→ **Work item**: Copy the lines below verbatim. Begin with the first and end with the line containing "read on which".

→ **Excerpted records**:
══════════════════════════════

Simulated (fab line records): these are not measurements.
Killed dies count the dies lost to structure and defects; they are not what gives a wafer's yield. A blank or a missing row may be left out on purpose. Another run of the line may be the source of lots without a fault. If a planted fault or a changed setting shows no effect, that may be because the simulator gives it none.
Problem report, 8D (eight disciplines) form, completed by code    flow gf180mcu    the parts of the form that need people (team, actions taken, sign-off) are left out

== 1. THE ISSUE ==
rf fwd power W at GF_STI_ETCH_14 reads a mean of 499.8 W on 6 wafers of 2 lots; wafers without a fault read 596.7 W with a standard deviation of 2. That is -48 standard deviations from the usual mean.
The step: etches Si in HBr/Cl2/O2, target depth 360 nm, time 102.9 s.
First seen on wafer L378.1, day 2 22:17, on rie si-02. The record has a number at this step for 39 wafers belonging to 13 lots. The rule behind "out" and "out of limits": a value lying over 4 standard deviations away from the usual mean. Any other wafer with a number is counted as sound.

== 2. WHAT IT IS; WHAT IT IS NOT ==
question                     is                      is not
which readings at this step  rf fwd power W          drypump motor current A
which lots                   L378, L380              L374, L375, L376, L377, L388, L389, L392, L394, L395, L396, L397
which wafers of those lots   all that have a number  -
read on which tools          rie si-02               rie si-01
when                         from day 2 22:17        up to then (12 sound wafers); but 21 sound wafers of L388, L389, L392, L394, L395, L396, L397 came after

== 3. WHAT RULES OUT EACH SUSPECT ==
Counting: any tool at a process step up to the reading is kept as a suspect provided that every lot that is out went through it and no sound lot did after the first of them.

══════════════════════════════

→ **Your solution**:
Simulated (fab line records): these are not measurements.
Killed dies count the dies lost to structure and defects; they are not what gives a wafer's yield. A blank or a missing row may be left out on purpose. Another run of the line may be the source of lots without a fault. If a planted fault or a changed setting shows no effect, that may be because the simulator gives it none.
Problem report, 8D (eight disciplines) form, completed by code    flow gf180mcu    the parts of the form that need people (team, actions taken, sign-off) are left out

== 1. THE ISSUE ==
rf fwd power W at GF_STI_ETCH_14 reads a mean of 499.8 W on 6 wafers of 2 lots; wafers without a fault read 596.7 W with a standard deviation of 2. That is -48 standard deviations from the usual mean.
The step: etches Si in HBr/Cl2/O2, target depth 360 nm, time 102.9 s.
First seen on wafer L378.1, day 2 22:17, on rie si-02. The record has a number at this step for 39 wafers belonging to 13 lots. The rule behind "out" and "out of limits": a value lying over 4 standard deviations away from the usual mean. Any other wafer with a number is counted as sound.

== 2. WHAT IT IS; WHAT IT IS NOT ==
question                     is                      is not
which readings at this step  rf fwd power W          drypump motor current A
which lots                   L378, L380              L374, L375, L376, L377, L388, L389, L392, L394, L395, L396, L397
which wafers of those lots   all that have a number  -
read on which tools          rie si-02               rie si-01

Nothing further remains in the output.